--

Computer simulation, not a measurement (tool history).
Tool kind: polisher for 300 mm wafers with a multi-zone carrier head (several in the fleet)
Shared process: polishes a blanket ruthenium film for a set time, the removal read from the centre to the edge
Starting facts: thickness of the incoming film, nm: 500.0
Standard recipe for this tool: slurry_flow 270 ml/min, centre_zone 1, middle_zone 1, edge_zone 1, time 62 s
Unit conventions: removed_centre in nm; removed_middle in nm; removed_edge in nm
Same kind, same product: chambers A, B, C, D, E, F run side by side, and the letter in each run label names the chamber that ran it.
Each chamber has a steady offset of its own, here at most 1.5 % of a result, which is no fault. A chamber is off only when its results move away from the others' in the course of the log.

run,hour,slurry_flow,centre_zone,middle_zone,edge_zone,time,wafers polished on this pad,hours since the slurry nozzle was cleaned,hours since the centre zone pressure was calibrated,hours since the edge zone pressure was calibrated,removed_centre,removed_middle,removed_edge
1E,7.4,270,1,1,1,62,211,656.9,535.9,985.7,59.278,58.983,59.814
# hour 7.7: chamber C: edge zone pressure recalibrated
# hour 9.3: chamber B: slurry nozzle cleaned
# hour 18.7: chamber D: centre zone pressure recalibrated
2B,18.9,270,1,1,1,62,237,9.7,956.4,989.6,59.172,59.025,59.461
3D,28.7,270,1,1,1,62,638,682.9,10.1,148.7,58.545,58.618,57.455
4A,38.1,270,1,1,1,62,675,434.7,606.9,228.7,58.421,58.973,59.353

--

Work task: Transcribe the material above in full, keeping every word.

Exercise answer:
Computer simulation, not a measurement (tool history).
Tool kind: polisher for 300 mm wafers with a multi-zone carrier head (several in the fleet)
Shared process: polishes a blanket ruthenium film for a set time, the removal read from the centre to the edge
Starting facts: thickness of the incoming film, nm: 500.0
Standard recipe for this tool: slurry_flow 270 ml/min, centre_zone 1, middle_zone 1, edge_zone 1, time 62 s
Unit conventions: removed_centre in nm; removed_middle in nm; removed_edge in nm
Same kind, same product: chambers A, B, C, D, E, F run side by side, and the letter in each run label names the chamber that ran it.
Each chamber has a steady offset of its own, here at most 1.5 % of a result, which is no fault. A chamber is off only when its results move away from the others' in the course of the log.

run,hour,slurry_flow,centre_zone,middle_zone,edge_zone,time,wafers polished on this pad,hours since the slurry nozzle was cleaned,hours since the centre zone pressure was calibrated,hours since the edge zone pressure was calibrated,removed_centre,removed_middle,removed_edge
1E,7.4,270,1,1,1,62,211,656.9,535.9,985.7,59.278,58.983,59.814
# hour 7.7: chamber C: edge zone pressure recalibrated
# hour 9.3: chamber B: slurry nozzle cleaned
# hour 18.7: chamber D: centre zone pressure recalibrated
2B,18.9,270,1,1,1,62,237,9.7,956.4,989.6,59.172,59.025,59.461
3D,28.7,270,1,1,1,62,638,682.9,10.1,148.7,58.545,58.618,57.455
4A,38.1,270,1,1,1,62,675,434.7,606.9,228.7,58.421,58.973,59.353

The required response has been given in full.